Repeat only the lines running from the beginning of the material through the line that contains "cross-section cut | 185 nm wide | cells 5 nm".

##########

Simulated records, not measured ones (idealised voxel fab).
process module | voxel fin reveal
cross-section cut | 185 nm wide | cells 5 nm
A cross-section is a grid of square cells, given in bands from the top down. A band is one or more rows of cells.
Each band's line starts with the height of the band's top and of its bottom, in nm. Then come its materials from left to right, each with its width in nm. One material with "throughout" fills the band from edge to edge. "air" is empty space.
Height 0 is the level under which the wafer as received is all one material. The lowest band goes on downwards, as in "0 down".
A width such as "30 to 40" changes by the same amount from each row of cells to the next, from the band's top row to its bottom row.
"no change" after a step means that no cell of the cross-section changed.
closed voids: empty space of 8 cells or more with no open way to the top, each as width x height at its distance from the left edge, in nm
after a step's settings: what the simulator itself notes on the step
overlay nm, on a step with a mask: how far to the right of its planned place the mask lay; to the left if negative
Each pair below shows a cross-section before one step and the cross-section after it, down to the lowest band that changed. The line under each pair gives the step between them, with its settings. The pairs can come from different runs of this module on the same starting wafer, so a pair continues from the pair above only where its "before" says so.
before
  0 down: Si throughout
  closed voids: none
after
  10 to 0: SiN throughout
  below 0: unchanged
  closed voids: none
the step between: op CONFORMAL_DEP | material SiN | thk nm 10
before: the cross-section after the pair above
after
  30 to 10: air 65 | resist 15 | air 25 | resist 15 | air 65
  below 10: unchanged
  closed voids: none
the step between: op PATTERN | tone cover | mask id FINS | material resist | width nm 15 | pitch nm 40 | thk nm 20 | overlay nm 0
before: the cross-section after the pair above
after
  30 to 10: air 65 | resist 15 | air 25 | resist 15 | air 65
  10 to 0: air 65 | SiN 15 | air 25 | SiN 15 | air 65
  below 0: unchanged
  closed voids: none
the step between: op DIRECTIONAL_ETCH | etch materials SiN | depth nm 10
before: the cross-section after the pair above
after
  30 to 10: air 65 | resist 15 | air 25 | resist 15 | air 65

##########

_TASK SOLUTION_.
Simulated records, not measured ones (idealised voxel fab).
process module | voxel fin reveal
cross-section cut | 185 nm wide | cells 5 nm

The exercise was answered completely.